## Records shown
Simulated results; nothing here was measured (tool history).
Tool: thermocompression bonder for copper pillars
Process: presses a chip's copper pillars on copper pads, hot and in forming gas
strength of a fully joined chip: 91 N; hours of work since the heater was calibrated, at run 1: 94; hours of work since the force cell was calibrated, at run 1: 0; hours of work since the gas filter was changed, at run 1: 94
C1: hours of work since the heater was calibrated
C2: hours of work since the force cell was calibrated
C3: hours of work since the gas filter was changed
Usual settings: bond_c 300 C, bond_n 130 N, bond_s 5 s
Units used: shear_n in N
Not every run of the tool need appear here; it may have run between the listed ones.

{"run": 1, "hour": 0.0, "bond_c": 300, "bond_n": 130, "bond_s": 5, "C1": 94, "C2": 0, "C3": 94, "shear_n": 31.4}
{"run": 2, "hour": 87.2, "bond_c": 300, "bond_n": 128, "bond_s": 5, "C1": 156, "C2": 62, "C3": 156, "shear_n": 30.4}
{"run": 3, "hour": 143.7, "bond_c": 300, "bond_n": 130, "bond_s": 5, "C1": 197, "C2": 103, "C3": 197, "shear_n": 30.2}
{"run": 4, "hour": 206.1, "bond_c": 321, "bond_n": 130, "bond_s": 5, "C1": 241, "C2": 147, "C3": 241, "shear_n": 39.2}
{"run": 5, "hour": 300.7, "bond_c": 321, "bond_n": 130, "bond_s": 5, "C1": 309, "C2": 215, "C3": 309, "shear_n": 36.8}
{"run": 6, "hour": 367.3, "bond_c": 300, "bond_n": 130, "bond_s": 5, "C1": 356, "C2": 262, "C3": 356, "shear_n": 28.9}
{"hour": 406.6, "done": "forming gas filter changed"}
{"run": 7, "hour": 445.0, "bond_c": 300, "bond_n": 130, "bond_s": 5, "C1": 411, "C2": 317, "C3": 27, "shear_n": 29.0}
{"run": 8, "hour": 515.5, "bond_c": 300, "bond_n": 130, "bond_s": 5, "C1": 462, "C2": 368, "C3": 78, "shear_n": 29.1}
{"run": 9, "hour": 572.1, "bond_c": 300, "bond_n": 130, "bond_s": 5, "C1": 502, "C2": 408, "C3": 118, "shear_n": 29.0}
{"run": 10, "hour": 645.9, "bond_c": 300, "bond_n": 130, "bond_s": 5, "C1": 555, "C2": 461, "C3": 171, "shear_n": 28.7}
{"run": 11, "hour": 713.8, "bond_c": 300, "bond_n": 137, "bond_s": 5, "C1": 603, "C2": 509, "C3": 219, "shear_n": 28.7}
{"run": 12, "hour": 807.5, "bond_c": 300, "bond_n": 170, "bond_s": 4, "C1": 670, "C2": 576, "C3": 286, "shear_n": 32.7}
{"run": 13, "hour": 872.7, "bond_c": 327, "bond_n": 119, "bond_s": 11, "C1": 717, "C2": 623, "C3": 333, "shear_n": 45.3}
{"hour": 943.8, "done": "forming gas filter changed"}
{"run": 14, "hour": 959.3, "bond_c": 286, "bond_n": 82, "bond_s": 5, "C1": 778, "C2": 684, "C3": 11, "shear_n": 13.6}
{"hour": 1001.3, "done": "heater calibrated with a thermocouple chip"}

## Work task
In the entries above, find the line with "Process: presses a" and the line with "Units used: shear_n in N", then set down exactly those two and every line between them, nothing else.

## Exercise answer
Process: presses a chip's copper pillars on copper pads, hot and in forming gas
strength of a fully joined chip: 91 N; hours of work since the heater was calibrated, at run 1: 94; hours of work since the force cell was calibrated, at run 1: 0; hours of work since the gas filter was changed, at run 1: 94
C1: hours of work since the heater was calibrated
C2: hours of work since the force cell was calibrated
C3: hours of work since the gas filter was changed
Usual settings: bond_c 300 C, bond_n 130 N, bond_s 5 s
Units used: shear_n in N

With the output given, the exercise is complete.